- EXTRACTED INFORMATION:
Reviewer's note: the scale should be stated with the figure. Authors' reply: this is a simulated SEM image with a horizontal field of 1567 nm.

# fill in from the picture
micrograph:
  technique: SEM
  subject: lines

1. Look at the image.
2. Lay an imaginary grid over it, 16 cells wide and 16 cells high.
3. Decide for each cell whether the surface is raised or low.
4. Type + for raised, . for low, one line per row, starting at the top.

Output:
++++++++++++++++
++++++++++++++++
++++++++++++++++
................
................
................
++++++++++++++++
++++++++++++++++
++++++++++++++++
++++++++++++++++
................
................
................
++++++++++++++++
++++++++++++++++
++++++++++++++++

- EXERCISE: Once more, write out the records above, exactly as they stand.

- WORKED SOLUTION:
Reviewer's note: the scale should be stated with the figure. Authors' reply: this is a simulated SEM image with a horizontal field of 1567 nm.

# fill in from the picture
micrograph:
  technique: SEM
  subject: lines

1. Look at the image.
2. Lay an imaginary grid over it, 16 cells wide and 16 cells high.
3. Decide for each cell whether the surface is raised or low.
4. Type + for raised, . for low, one line per row, starting at the top.

Output:
++++++++++++++++
++++++++++++++++
++++++++++++++++
................
................
................
++++++++++++++++
++++++++++++++++
++++++++++++++++
++++++++++++++++
................
................
................
++++++++++++++++
++++++++++++++++
++++++++++++++++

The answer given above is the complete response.